*GIVEN INFORMATION*.
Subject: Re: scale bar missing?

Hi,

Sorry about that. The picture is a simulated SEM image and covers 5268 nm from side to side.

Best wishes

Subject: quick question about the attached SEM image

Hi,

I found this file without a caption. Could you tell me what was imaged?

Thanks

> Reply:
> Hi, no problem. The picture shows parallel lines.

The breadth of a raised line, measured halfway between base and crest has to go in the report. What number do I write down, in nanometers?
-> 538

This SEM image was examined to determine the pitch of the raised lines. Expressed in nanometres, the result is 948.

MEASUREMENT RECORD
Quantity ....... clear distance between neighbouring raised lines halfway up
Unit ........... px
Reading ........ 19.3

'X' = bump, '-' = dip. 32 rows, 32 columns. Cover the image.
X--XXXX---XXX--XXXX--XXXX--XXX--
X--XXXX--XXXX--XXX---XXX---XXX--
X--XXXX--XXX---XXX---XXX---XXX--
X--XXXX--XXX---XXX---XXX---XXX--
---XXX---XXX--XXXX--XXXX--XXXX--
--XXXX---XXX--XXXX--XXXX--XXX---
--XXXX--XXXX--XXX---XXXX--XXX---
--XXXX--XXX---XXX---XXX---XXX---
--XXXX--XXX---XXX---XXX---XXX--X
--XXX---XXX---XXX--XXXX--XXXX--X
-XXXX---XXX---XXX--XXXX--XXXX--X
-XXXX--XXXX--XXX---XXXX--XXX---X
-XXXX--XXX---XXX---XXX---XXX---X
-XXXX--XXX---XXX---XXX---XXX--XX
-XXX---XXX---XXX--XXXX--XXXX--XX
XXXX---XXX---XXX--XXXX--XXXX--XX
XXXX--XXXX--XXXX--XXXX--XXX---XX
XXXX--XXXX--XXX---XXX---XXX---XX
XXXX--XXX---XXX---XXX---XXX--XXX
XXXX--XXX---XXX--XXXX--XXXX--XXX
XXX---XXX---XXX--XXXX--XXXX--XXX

*ACTIVITY*.
Nothing but the lines from the first line of the data through the line with "shows parallel lines." should be returned, exactly as they appear, both ends included.

*RESPONSE BOX*.
Subject: Re: scale bar missing?

Hi,

Sorry about that. The picture is a simulated SEM image and covers 5268 nm from side to side.

Best wishes

Subject: quick question about the attached SEM image

Hi,

I found this file without a caption. Could you tell me what was imaged?

Thanks

> Reply:
> Hi, no problem. The picture shows parallel lines.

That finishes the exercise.